When the line with "Because killed dies" is reached, include it and stop; before that, copy each line of the listing exactly from the first.

**Data shown**
========
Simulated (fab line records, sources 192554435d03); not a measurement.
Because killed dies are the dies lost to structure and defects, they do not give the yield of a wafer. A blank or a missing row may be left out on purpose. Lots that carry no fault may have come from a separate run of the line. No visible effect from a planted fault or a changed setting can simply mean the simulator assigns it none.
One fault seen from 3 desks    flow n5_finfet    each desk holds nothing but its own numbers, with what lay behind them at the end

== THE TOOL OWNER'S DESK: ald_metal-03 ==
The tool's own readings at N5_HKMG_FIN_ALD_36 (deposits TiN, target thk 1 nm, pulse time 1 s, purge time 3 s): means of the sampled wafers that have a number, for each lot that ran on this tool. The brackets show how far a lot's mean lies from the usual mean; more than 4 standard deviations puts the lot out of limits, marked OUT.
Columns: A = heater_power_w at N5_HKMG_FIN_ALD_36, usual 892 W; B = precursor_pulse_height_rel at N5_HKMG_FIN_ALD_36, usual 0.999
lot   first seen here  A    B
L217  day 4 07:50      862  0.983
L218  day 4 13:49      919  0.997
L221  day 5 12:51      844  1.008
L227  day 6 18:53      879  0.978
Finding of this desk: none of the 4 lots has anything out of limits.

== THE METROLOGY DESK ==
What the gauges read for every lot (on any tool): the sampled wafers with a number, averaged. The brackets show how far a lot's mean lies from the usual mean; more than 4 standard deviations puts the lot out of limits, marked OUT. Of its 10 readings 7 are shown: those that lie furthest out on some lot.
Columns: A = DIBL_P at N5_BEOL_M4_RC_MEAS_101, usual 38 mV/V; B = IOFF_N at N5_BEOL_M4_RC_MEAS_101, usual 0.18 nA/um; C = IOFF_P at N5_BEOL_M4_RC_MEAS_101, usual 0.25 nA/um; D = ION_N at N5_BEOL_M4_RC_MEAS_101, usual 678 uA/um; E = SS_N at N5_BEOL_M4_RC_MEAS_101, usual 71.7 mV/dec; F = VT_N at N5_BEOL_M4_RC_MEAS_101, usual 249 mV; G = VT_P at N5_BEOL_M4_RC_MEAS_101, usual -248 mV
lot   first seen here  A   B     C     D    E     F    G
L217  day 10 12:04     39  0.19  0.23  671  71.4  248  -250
========

**Response**
Simulated (fab line records, sources 192554435d03); not a measurement.
Because killed dies are the dies lost to structure and defects, they do not give the yield of a wafer. A blank or a missing row may be left out on purpose. Lots that carry no fault may have come from a separate run of the line. No visible effect from a planted fault or a changed setting can simply mean the simulator assigns it none.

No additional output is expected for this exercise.